WORK TASK.
The expected output is the complete listing, copied exactly.

===== INFORMATION SUPPLIED =====
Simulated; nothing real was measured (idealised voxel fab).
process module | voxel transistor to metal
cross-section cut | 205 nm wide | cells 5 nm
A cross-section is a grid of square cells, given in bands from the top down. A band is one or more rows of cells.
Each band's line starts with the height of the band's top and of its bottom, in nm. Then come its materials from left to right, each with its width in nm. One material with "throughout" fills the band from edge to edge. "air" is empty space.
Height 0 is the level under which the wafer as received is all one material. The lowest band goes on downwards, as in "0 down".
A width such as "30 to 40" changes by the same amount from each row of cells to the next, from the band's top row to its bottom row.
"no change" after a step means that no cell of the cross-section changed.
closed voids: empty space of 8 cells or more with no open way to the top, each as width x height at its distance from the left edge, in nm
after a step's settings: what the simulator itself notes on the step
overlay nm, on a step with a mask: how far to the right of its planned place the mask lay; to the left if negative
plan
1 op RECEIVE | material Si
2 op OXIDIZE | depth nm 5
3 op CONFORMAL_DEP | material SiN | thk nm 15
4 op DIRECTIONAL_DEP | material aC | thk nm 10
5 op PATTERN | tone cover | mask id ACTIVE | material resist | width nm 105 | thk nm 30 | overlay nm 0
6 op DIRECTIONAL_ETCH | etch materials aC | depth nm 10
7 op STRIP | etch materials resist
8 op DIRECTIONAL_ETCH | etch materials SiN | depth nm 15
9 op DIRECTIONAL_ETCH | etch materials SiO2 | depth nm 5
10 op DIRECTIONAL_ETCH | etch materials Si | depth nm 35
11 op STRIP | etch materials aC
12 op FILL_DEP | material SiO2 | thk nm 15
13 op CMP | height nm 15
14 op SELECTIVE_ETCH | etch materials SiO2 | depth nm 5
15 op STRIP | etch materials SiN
=====

EXERCISE SOLUTION.
Simulated; nothing real was measured (idealised voxel fab).
process module | voxel transistor to metal
cross-section cut | 205 nm wide | cells 5 nm
A cross-section is a grid of square cells, given in bands from the top down. A band is one or more rows of cells.
Each band's line starts with the height of the band's top and of its bottom, in nm. Then come its materials from left to right, each with its width in nm. One material with "throughout" fills the band from edge to edge. "air" is empty space.
Height 0 is the level under which the wafer as received is all one material. The lowest band goes on downwards, as in "0 down".
A width such as "30 to 40" changes by the same amount from each row of cells to the next, from the band's top row to its bottom row.
"no change" after a step means that no cell of the cross-section changed.
closed voids: empty space of 8 cells or more with no open way to the top, each as width x height at its distance from the left edge, in nm
after a step's settings: what the simulator itself notes on the step
overlay nm, on a step with a mask: how far to the right of its planned place the mask lay; to the left if negative
plan
1 op RECEIVE | material Si
2 op OXIDIZE | depth nm 5
3 op CONFORMAL_DEP | material SiN | thk nm 15
4 op DIRECTIONAL_DEP | material aC | thk nm 10
5 op PATTERN | tone cover | mask id ACTIVE | material resist | width nm 105 | thk nm 30 | overlay nm 0
6 op DIRECTIONAL_ETCH | etch materials aC | depth nm 10
7 op STRIP | etch materials resist
8 op DIRECTIONAL_ETCH | etch materials SiN | depth nm 15
9 op DIRECTIONAL_ETCH | etch materials SiO2 | depth nm 5
10 op DIRECTIONAL_ETCH | etch materials Si | depth nm 35
11 op STRIP | etch materials aC
12 op FILL_DEP | material SiO2 | thk nm 15
13 op CMP | height nm 15
14 op SELECTIVE_ETCH | etch materials SiO2 | depth nm 5
15 op STRIP | etch materials SiN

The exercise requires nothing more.